#### [Data supplied]
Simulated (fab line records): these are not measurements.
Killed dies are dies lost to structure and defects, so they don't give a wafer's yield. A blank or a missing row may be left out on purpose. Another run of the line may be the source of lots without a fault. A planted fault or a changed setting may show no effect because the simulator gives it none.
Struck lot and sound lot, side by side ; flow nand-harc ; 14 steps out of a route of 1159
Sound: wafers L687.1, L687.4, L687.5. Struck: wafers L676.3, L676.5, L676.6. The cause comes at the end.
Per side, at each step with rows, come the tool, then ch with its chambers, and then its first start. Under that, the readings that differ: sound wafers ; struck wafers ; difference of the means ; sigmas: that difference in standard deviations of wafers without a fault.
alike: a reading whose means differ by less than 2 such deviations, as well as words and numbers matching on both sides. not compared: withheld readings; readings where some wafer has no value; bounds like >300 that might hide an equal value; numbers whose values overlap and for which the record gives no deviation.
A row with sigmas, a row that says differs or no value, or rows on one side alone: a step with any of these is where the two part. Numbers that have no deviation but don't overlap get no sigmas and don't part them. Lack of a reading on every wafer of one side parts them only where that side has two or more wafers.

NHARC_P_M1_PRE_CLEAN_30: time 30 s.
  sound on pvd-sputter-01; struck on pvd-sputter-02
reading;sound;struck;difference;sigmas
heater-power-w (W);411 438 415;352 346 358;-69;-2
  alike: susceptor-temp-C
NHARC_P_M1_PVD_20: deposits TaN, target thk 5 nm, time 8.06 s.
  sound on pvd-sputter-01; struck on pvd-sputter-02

#### [Required action]
Exact reproduction of the whole material is the required answer.

#### [Written solution]
Simulated (fab line records): these are not measurements.
Killed dies are dies lost to structure and defects, so they don't give a wafer's yield. A blank or a missing row may be left out on purpose. Another run of the line may be the source of lots without a fault. A planted fault or a changed setting may show no effect because the simulator gives it none.
Struck lot and sound lot, side by side ; flow nand-harc ; 14 steps out of a route of 1159
Sound: wafers L687.1, L687.4, L687.5. Struck: wafers L676.3, L676.5, L676.6. The cause comes at the end.
Per side, at each step with rows, come the tool, then ch with its chambers, and then its first start. Under that, the readings that differ: sound wafers ; struck wafers ; difference of the means ; sigmas: that difference in standard deviations of wafers without a fault.
alike: a reading whose means differ by less than 2 such deviations, as well as words and numbers matching on both sides. not compared: withheld readings; readings where some wafer has no value; bounds like >300 that might hide an equal value; numbers whose values overlap and for which the record gives no deviation.
A row with sigmas, a row that says differs or no value, or rows on one side alone: a step with any of these is where the two part. Numbers that have no deviation but don't overlap get no sigmas and don't part them. Lack of a reading on every wafer of one side parts them only where that side has two or more wafers.

NHARC_P_M1_PRE_CLEAN_30: time 30 s.
  sound on pvd-sputter-01; struck on pvd-sputter-02
reading;sound;struck;difference;sigmas
heater-power-w (W);411 438 415;352 346 358;-69;-2
  alike: susceptor-temp-C
NHARC_P_M1_PVD_20: deposits TaN, target thk 5 nm, time 8.06 s.
  sound on pvd-sputter-01; struck on pvd-sputter-02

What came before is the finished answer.